__Assignment__:
Only the lines from the first line of the material below to the line containing "step 2, OXIDATION", inclusive, should be copied, each exactly as written.

__________________________________________________
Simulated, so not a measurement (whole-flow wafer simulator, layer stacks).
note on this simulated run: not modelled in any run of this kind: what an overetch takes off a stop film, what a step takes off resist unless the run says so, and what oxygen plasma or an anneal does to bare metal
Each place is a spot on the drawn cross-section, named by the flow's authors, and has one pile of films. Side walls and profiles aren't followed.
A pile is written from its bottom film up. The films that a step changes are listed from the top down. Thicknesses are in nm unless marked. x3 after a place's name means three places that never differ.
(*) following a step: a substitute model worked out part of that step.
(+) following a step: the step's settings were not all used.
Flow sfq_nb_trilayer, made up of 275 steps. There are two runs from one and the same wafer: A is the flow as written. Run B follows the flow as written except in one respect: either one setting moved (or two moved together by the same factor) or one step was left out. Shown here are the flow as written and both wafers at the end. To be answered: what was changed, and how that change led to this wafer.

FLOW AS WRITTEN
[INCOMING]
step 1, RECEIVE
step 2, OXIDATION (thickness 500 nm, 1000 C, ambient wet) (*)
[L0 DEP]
__________________________________________________

__Your solution__:
Simulated, so not a measurement (whole-flow wafer simulator, layer stacks).
note on this simulated run: not modelled in any run of this kind: what an overetch takes off a stop film, what a step takes off resist unless the run says so, and what oxygen plasma or an anneal does to bare metal
Each place is a spot on the drawn cross-section, named by the flow's authors, and has one pile of films. Side walls and profiles aren't followed.
A pile is written from its bottom film up. The films that a step changes are listed from the top down. Thicknesses are in nm unless marked. x3 after a place's name means three places that never differ.
(*) following a step: a substitute model worked out part of that step.
(+) following a step: the step's settings were not all used.
Flow sfq_nb_trilayer, made up of 275 steps. There are two runs from one and the same wafer: A is the flow as written. Run B follows the flow as written except in one respect: either one setting moved (or two moved together by the same factor) or one step was left out. Shown here are the flow as written and both wafers at the end. To be answered: what was changed, and how that change led to this wafer.

FLOW AS WRITTEN
[INCOMING]
step 1, RECEIVE
step 2, OXIDATION (thickness 500 nm, 1000 C, ambient wet) (*)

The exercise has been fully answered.